+++ Dataset extract

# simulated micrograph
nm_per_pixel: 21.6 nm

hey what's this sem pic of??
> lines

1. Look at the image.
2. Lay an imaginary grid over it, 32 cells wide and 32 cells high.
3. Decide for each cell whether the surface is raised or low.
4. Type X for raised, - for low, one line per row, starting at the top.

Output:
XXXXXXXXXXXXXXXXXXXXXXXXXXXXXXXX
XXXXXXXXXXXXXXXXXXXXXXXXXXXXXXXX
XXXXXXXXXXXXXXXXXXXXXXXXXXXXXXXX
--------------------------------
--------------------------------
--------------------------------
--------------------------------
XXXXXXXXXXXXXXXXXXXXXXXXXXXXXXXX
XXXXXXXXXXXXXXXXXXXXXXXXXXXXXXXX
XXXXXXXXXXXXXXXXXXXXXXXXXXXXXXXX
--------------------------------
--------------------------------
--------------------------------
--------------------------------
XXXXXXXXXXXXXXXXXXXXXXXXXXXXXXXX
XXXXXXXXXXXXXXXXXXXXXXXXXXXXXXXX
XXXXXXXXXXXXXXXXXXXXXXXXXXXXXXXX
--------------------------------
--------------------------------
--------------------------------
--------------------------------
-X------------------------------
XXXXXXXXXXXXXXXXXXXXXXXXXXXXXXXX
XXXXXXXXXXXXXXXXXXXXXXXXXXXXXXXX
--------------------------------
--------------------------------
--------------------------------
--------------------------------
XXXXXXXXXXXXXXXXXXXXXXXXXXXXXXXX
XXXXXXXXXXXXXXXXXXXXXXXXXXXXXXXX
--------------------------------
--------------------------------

++++++

- Required action -
Start at the first line of the data above. Stop after the line containing "3. Decide for", reproducing each line exactly and adding nothing.

- Problem solution -
# simulated micrograph
nm_per_pixel: 21.6 nm

hey what's this sem pic of??
> lines

1. Look at the image.
2. Lay an imaginary grid over it, 32 cells wide and 32 cells high.
3. Decide for each cell whether the surface is raised or low.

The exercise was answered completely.